• _Data under study_
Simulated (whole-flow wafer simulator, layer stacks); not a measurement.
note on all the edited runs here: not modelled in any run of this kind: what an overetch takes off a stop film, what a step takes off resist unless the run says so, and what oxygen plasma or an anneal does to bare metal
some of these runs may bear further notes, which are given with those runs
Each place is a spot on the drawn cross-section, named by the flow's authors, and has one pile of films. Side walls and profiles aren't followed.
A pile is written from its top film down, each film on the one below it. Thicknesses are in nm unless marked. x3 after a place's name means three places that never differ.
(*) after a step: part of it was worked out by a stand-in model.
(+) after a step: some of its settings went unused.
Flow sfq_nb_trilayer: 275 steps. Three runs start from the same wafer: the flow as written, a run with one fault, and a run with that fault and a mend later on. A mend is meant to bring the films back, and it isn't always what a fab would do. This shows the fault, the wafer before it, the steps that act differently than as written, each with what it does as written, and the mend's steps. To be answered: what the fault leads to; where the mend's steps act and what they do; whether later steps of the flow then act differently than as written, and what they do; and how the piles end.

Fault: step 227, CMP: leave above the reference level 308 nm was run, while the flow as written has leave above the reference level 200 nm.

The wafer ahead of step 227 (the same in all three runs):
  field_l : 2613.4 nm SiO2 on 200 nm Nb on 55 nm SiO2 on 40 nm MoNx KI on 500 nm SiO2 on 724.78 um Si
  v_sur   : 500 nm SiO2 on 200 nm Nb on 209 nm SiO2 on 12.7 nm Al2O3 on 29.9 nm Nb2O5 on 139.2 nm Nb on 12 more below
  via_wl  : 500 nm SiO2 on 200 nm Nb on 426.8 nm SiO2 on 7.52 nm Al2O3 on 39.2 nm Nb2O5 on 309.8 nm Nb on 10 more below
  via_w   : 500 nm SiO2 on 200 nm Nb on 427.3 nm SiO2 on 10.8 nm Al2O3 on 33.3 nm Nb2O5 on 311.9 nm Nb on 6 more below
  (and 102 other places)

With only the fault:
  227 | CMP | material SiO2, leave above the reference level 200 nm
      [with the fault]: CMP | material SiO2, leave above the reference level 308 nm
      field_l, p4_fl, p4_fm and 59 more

• _Work instruction_
Beginning at the first line of the records, retype exactly every line up to and including the one with "note on all".

• _Task result_
Simulated (whole-flow wafer simulator, layer stacks); not a measurement.
note on all the edited runs here: not modelled in any run of this kind: what an overetch takes off a stop film, what a step takes off resist unless the run says so, and what oxygen plasma or an anneal does to bare metal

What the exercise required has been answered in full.